> [Source material]:
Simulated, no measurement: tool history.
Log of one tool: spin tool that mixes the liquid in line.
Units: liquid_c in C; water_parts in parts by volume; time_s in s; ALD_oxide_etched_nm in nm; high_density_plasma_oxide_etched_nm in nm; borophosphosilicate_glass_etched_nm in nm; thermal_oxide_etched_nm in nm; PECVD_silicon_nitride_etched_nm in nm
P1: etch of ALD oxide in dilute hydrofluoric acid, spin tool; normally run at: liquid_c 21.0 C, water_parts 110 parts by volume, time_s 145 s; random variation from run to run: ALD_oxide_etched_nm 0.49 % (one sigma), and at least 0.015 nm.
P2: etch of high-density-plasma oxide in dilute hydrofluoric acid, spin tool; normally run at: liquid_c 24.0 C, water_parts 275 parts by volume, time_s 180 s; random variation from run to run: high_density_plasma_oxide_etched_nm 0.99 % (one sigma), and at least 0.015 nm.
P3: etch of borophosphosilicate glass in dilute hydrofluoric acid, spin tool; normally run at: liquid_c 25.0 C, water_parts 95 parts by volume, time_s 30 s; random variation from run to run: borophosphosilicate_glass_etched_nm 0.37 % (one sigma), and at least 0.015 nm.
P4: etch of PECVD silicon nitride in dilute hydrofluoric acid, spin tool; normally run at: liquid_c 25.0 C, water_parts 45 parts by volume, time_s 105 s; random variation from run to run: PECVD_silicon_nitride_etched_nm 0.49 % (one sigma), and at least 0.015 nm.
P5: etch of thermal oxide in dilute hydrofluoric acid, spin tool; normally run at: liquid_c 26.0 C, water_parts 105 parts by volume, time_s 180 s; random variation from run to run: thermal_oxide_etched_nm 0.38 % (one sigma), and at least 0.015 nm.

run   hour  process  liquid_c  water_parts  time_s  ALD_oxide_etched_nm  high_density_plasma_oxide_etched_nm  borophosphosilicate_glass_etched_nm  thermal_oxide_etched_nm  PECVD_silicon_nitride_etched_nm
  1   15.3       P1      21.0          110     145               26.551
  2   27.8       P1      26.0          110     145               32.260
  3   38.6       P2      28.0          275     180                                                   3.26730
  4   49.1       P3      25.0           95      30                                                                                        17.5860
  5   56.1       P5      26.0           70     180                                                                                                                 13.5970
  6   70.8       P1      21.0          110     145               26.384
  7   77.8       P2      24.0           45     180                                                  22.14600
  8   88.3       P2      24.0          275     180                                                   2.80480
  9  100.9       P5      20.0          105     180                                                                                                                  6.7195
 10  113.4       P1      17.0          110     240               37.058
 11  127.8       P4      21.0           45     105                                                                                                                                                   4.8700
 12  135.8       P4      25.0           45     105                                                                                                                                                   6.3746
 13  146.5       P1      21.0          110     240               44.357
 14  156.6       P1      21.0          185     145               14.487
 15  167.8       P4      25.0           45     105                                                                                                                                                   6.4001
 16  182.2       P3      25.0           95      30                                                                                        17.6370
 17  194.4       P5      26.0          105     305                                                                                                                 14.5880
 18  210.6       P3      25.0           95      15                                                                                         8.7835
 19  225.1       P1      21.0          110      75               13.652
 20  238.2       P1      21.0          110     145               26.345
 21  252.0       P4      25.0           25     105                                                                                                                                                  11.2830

> [Work item]: Starting with the first line of the listing, output each line exactly until you have included the one containing "P3: etch of".

> [Task output]:
Simulated, no measurement: tool history.
Log of one tool: spin tool that mixes the liquid in line.
Units: liquid_c in C; water_parts in parts by volume; time_s in s; ALD_oxide_etched_nm in nm; high_density_plasma_oxide_etched_nm in nm; borophosphosilicate_glass_etched_nm in nm; thermal_oxide_etched_nm in nm; PECVD_silicon_nitride_etched_nm in nm
P1: etch of ALD oxide in dilute hydrofluoric acid, spin tool; normally run at: liquid_c 21.0 C, water_parts 110 parts by volume, time_s 145 s; random variation from run to run: ALD_oxide_etched_nm 0.49 % (one sigma), and at least 0.015 nm.
P2: etch of high-density-plasma oxide in dilute hydrofluoric acid, spin tool; normally run at: liquid_c 24.0 C, water_parts 275 parts by volume, time_s 180 s; random variation from run to run: high_density_plasma_oxide_etched_nm 0.99 % (one sigma), and at least 0.015 nm.
P3: etch of borophosphosilicate glass in dilute hydrofluoric acid, spin tool; normally run at: liquid_c 25.0 C, water_parts 95 parts by volume, time_s 30 s; random variation from run to run: borophosphosilicate_glass_etched_nm 0.37 % (one sigma), and at least 0.015 nm.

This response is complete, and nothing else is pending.